DATA RECORDS
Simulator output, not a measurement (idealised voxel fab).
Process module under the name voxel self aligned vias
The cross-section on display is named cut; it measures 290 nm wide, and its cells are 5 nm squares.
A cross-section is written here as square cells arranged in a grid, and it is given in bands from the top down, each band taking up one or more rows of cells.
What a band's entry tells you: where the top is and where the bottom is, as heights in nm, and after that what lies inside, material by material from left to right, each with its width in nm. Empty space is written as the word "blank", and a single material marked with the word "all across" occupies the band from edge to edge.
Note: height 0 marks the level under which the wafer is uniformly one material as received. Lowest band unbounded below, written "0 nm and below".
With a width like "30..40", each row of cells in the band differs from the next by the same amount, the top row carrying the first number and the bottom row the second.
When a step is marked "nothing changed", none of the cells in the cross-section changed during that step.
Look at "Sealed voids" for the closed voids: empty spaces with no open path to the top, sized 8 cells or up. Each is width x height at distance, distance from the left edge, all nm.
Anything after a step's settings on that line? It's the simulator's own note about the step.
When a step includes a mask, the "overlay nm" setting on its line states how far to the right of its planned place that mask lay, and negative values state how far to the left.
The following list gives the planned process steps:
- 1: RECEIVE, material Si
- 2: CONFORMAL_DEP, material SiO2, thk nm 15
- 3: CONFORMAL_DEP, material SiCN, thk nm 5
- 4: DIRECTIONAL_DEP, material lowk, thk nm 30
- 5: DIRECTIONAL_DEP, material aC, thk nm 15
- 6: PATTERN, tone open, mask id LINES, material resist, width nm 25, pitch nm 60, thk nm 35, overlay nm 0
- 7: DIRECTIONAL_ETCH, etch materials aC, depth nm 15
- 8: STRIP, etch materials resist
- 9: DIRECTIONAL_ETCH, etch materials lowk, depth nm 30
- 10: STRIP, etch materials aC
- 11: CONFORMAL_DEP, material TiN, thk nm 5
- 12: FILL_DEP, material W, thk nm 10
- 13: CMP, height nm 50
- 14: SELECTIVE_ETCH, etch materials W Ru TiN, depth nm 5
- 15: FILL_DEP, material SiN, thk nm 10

WORK INSTRUCTION
Beginning with the line containing "- 11: CONFORMAL_DEP, material TiN, thk nm 5" and ending with the line containing "- 14: SELECTIVE_ETCH, etch", extract those lines exactly from the listing above, and only those.

SOLUTION
- 11: CONFORMAL_DEP, material TiN, thk nm 5
- 12: FILL_DEP, material W, thk nm 10
- 13: CMP, height nm 50
- 14: SELECTIVE_ETCH, etch materials W Ru TiN, depth nm 5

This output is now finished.